▸ **Action item**: Should any entry seem unclear, still set it down exactly as given, along with all the others.

[The data Boundary: Start]

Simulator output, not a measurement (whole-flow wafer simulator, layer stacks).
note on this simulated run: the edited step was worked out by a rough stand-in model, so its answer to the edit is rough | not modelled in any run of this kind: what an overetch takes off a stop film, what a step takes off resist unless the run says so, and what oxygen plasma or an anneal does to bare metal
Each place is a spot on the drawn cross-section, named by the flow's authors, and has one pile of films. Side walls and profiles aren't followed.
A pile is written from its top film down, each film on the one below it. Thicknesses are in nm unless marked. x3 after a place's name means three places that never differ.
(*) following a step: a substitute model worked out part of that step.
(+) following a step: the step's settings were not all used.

[The data Boundary: End]

▸ **Problem solution**:
Simulator output, not a measurement (whole-flow wafer simulator, layer stacks).
note on this simulated run: the edited step was worked out by a rough stand-in model, so its answer to the edit is rough | not modelled in any run of this kind: what an overetch takes off a stop film, what a step takes off resist unless the run says so, and what oxygen plasma or an anneal does to bare metal
Each place is a spot on the drawn cross-section, named by the flow's authors, and has one pile of films. Side walls and profiles aren't followed.
A pile is written from its top film down, each film on the one below it. Thicknesses are in nm unless marked. x3 after a place's name means three places that never differ.
(*) following a step: a substitute model worked out part of that step.
(+) following a step: the step's settings were not all used.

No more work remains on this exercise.